#### [Dataset entries]
***

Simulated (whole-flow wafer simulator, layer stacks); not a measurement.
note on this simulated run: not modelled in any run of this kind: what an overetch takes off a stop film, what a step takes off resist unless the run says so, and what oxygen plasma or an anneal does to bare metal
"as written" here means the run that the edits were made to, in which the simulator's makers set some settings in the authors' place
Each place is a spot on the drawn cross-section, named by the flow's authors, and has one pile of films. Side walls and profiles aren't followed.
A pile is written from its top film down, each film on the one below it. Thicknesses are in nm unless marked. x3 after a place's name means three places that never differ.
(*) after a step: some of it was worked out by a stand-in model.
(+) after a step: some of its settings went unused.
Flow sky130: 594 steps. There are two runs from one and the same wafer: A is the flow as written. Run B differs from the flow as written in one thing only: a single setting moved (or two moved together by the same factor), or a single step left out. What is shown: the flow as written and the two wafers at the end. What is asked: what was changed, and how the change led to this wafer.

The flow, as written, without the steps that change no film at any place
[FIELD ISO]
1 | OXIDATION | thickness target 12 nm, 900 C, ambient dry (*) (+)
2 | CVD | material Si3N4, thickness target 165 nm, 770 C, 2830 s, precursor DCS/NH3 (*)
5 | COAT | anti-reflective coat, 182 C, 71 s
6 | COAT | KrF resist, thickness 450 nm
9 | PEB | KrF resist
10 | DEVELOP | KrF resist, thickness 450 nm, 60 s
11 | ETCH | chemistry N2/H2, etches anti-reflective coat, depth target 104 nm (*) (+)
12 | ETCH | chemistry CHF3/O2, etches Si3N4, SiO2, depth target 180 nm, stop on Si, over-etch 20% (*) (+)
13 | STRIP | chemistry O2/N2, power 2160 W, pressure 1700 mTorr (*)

***

#### [Assignment]
Once you find the line with "6 | COAT | KrF resist, thickness 450 nm" in the entries above, output it and each line after it up to and including the line with "12 | ETCH |", and nothing else.

#### [Exercise output]
6 | COAT | KrF resist, thickness 450 nm
9 | PEB | KrF resist
10 | DEVELOP | KrF resist, thickness 450 nm, 60 s
11 | ETCH | chemistry N2/H2, etches anti-reflective coat, depth target 104 nm (*) (+)
12 | ETCH | chemistry CHF3/O2, etches Si3N4, SiO2, depth target 180 nm, stop on Si, over-etch 20% (*) (+)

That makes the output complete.